WORK INSTRUCTION: Going from the top of the data below, give again each line through the one containing "P3: pattern etch", both ends kept.

============

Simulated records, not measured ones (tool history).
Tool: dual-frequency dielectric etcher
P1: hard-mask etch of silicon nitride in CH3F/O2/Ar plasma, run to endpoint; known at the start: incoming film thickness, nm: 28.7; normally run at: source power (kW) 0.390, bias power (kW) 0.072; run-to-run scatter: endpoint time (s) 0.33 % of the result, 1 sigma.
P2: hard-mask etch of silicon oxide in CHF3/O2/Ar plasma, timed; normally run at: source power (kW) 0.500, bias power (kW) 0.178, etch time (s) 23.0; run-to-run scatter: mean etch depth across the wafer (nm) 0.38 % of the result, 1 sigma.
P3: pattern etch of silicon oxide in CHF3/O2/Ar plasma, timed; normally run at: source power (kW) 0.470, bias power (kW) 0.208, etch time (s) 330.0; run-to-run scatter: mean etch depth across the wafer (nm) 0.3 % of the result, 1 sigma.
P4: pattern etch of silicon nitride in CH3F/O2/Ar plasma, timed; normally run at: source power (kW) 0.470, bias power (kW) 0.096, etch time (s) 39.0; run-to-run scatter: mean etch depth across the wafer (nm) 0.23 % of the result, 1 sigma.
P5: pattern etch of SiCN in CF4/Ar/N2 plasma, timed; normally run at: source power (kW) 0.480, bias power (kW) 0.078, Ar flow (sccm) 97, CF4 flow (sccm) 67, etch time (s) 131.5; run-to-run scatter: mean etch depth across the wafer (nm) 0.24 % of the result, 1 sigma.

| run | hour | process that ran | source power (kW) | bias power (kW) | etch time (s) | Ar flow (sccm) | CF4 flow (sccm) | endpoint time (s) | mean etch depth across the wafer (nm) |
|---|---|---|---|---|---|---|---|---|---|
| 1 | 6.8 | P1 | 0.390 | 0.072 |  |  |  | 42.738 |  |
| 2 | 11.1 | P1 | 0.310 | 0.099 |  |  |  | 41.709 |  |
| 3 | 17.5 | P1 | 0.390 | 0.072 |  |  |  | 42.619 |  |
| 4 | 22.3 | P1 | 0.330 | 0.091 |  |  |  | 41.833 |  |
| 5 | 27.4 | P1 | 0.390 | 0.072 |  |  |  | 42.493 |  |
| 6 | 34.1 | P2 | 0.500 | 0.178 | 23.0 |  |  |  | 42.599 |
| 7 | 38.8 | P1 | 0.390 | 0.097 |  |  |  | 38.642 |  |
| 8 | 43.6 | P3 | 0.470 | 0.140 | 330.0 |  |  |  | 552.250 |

============

ANSWER BOX:
Simulated records, not measured ones (tool history).
Tool: dual-frequency dielectric etcher
P1: hard-mask etch of silicon nitride in CH3F/O2/Ar plasma, run to endpoint; known at the start: incoming film thickness, nm: 28.7; normally run at: source power (kW) 0.390, bias power (kW) 0.072; run-to-run scatter: endpoint time (s) 0.33 % of the result, 1 sigma.
P2: hard-mask etch of silicon oxide in CHF3/O2/Ar plasma, timed; normally run at: source power (kW) 0.500, bias power (kW) 0.178, etch time (s) 23.0; run-to-run scatter: mean etch depth across the wafer (nm) 0.38 % of the result, 1 sigma.
P3: pattern etch of silicon oxide in CHF3/O2/Ar plasma, timed; normally run at: source power (kW) 0.470, bias power (kW) 0.208, etch time (s) 330.0; run-to-run scatter: mean etch depth across the wafer (nm) 0.3 % of the result, 1 sigma.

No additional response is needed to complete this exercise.